▶ [Entries shown]:
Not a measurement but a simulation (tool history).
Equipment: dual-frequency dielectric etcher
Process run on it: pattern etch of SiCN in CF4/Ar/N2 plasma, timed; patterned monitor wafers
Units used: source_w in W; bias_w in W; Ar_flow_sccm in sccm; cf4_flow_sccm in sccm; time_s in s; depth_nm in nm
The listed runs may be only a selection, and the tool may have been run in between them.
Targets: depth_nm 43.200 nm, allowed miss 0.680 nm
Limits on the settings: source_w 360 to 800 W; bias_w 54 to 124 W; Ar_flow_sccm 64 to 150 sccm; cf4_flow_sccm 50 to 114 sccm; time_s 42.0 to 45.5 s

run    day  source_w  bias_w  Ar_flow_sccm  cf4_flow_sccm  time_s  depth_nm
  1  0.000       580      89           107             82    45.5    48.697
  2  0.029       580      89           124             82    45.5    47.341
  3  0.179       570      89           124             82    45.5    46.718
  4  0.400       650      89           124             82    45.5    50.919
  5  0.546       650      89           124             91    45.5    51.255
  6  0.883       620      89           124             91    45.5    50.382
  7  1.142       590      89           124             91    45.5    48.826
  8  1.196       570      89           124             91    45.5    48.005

▶ [Brief]:
All of the entries above must be output word for word.

▶ [Solution]:
Not a measurement but a simulation (tool history).
Equipment: dual-frequency dielectric etcher
Process run on it: pattern etch of SiCN in CF4/Ar/N2 plasma, timed; patterned monitor wafers
Units used: source_w in W; bias_w in W; Ar_flow_sccm in sccm; cf4_flow_sccm in sccm; time_s in s; depth_nm in nm
The listed runs may be only a selection, and the tool may have been run in between them.
Targets: depth_nm 43.200 nm, allowed miss 0.680 nm
Limits on the settings: source_w 360 to 800 W; bias_w 54 to 124 W; Ar_flow_sccm 64 to 150 sccm; cf4_flow_sccm 50 to 114 sccm; time_s 42.0 to 45.5 s

run    day  source_w  bias_w  Ar_flow_sccm  cf4_flow_sccm  time_s  depth_nm
  1  0.000       580      89           107             82    45.5    48.697
  2  0.029       580      89           124             82    45.5    47.341
  3  0.179       570      89           124             82    45.5    46.718
  4  0.400       650      89           124             82    45.5    50.919
  5  0.546       650      89           124             91    45.5    51.255
  6  0.883       620      89           124             91    45.5    50.382
  7  1.142       590      89           124             91    45.5    48.826
  8  1.196       570      89           124             91    45.5    48.005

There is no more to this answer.